---+---

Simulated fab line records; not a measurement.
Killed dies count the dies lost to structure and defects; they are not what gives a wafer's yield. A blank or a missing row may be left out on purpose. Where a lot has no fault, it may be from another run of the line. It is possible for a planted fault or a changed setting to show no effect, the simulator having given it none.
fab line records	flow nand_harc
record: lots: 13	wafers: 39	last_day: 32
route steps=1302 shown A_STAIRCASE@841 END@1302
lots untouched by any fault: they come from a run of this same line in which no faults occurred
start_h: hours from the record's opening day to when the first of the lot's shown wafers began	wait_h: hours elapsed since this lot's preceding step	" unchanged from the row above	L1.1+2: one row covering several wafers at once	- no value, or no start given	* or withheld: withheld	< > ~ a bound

---+---

◆ Work request
Repeat the records. Match them exactly.

◆ Answer box
Simulated fab line records; not a measurement.
Killed dies count the dies lost to structure and defects; they are not what gives a wafer's yield. A blank or a missing row may be left out on purpose. Where a lot has no fault, it may be from another run of the line. It is possible for a planted fault or a changed setting to show no effect, the simulator having given it none.
fab line records	flow nand_harc
record: lots: 13	wafers: 39	last_day: 32
route steps=1302 shown A_STAIRCASE@841 END@1302
lots untouched by any fault: they come from a run of this same line in which no faults occurred
start_h: hours from the record's opening day to when the first of the lot's shown wafers began	wait_h: hours elapsed since this lot's preceding step	" unchanged from the row above	L1.1+2: one row covering several wafers at once	- no value, or no start given	* or withheld: withheld	< > ~ a bound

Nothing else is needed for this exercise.